_Records supplied_
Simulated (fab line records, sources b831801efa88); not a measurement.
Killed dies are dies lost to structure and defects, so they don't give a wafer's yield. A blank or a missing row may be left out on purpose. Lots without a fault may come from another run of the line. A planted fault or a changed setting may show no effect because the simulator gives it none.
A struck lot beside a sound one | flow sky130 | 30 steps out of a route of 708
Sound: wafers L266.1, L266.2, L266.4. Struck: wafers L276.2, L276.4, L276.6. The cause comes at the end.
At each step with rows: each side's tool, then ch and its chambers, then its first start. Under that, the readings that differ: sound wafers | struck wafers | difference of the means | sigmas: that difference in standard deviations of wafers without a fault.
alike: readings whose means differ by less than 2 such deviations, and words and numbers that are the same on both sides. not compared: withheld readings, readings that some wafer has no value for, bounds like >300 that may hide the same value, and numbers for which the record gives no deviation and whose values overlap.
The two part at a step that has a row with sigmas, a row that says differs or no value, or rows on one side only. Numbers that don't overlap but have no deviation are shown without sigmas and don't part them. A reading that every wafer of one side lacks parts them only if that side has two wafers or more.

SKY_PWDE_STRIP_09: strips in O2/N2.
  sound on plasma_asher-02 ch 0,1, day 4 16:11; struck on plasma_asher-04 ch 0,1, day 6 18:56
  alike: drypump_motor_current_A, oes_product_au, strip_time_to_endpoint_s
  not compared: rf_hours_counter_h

_Work request_
In your reply, restate exactly the lines from the start of the records above through the line holding "A struck lot", including both, and nothing else.

_Your response_
Simulated (fab line records, sources b831801efa88); not a measurement.
Killed dies are dies lost to structure and defects, so they don't give a wafer's yield. A blank or a missing row may be left out on purpose. Lots without a fault may come from another run of the line. A planted fault or a changed setting may show no effect because the simulator gives it none.
A struck lot beside a sound one | flow sky130 | 30 steps out of a route of 708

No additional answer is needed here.